************
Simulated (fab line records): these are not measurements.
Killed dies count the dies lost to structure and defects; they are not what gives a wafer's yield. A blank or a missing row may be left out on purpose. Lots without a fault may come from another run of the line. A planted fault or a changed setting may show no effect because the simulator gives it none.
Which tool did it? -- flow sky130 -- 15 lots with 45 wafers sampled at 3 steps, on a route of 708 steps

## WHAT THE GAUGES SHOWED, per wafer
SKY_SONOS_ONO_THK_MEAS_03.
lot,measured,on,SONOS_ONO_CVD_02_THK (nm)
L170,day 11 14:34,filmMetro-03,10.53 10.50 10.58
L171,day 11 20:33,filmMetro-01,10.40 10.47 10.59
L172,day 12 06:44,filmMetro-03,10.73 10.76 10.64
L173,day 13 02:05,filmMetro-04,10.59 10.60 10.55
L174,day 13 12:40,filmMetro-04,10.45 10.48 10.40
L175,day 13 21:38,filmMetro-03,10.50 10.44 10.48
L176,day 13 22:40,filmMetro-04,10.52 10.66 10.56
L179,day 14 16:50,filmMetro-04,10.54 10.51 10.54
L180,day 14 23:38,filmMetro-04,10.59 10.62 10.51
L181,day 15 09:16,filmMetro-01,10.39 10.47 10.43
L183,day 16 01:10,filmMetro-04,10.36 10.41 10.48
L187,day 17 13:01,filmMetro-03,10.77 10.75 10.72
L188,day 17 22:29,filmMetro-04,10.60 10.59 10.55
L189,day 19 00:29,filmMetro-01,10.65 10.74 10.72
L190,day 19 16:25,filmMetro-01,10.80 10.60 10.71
************

#### ASSIGNED TASK
Each record above has to be printed again, word for word.

#### ANSWER SECTION
Simulated (fab line records): these are not measurements.
Killed dies count the dies lost to structure and defects; they are not what gives a wafer's yield. A blank or a missing row may be left out on purpose. Lots without a fault may come from another run of the line. A planted fault or a changed setting may show no effect because the simulator gives it none.
Which tool did it? -- flow sky130 -- 15 lots with 45 wafers sampled at 3 steps, on a route of 708 steps

## WHAT THE GAUGES SHOWED, per wafer
SKY_SONOS_ONO_THK_MEAS_03.
lot,measured,on,SONOS_ONO_CVD_02_THK (nm)
L170,day 11 14:34,filmMetro-03,10.53 10.50 10.58
L171,day 11 20:33,filmMetro-01,10.40 10.47 10.59
L172,day 12 06:44,filmMetro-03,10.73 10.76 10.64
L173,day 13 02:05,filmMetro-04,10.59 10.60 10.55
L174,day 13 12:40,filmMetro-04,10.45 10.48 10.40
L175,day 13 21:38,filmMetro-03,10.50 10.44 10.48
L176,day 13 22:40,filmMetro-04,10.52 10.66 10.56
L179,day 14 16:50,filmMetro-04,10.54 10.51 10.54
L180,day 14 23:38,filmMetro-04,10.59 10.62 10.51
L181,day 15 09:16,filmMetro-01,10.39 10.47 10.43
L183,day 16 01:10,filmMetro-04,10.36 10.41 10.48
L187,day 17 13:01,filmMetro-03,10.77 10.75 10.72
L188,day 17 22:29,filmMetro-04,10.60 10.59 10.55
L189,day 19 00:29,filmMetro-01,10.65 10.74 10.72
L190,day 19 16:25,filmMetro-01,10.80 10.60 10.71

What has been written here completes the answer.